Information provided:
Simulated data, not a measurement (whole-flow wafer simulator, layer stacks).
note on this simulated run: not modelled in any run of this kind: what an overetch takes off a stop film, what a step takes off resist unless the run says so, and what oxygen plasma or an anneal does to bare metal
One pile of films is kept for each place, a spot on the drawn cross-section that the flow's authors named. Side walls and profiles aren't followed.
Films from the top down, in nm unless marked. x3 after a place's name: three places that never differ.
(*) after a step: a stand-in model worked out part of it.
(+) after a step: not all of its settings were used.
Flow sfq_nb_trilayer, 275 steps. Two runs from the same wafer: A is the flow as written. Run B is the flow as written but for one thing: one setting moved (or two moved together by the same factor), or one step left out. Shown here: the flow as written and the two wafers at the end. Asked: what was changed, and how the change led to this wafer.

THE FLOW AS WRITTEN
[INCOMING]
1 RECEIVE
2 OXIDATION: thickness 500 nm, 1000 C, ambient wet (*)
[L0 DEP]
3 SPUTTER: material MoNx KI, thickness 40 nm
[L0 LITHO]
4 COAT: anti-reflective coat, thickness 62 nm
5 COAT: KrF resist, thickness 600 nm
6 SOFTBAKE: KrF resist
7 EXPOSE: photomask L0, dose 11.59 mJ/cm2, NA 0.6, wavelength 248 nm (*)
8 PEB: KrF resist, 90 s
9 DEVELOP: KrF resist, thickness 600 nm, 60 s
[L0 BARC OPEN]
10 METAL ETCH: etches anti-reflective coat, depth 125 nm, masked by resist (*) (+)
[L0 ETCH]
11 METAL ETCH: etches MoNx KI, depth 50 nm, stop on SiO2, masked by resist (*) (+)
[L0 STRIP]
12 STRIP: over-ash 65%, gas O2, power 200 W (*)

Requirement: Give an exact copy of the lines above from the line with "One pile of" up to and including the line with "(+) after a", and leave everything else out.

Answer box:
One pile of films is kept for each place, a spot on the drawn cross-section that the flow's authors named. Side walls and profiles aren't followed.
Films from the top down, in nm unless marked. x3 after a place's name: three places that never differ.
(*) after a step: a stand-in model worked out part of it.
(+) after a step: not all of its settings were used.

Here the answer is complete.